**** Information
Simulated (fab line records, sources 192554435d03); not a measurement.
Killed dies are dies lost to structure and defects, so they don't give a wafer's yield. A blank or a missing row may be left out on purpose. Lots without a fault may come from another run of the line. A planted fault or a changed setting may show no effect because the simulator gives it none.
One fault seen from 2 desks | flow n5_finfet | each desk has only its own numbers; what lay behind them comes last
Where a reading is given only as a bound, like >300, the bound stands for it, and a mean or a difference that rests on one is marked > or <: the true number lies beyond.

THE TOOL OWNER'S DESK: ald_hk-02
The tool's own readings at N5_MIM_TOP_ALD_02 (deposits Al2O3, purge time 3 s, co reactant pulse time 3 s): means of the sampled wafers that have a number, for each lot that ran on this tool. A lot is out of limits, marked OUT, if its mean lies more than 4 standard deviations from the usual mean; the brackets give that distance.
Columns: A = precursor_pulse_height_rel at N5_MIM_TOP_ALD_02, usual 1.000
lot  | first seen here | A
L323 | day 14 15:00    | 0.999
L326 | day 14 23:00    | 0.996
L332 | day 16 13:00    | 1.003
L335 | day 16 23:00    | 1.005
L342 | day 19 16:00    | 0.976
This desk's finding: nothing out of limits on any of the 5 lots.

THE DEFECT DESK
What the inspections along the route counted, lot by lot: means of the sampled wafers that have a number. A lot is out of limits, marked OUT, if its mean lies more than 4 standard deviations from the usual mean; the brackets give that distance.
********

## Task item
Copy nothing beyond the line containing "Killed dies are". Transcribe exactly from the first line of the entries down to that line, inclusive.

## Expected answer
Simulated (fab line records, sources 192554435d03); not a measurement.
Killed dies are dies lost to structure and defects, so they don't give a wafer's yield. A blank or a missing row may be left out on purpose. Lots without a fault may come from another run of the line. A planted fault or a changed setting may show no effect because the simulator gives it none.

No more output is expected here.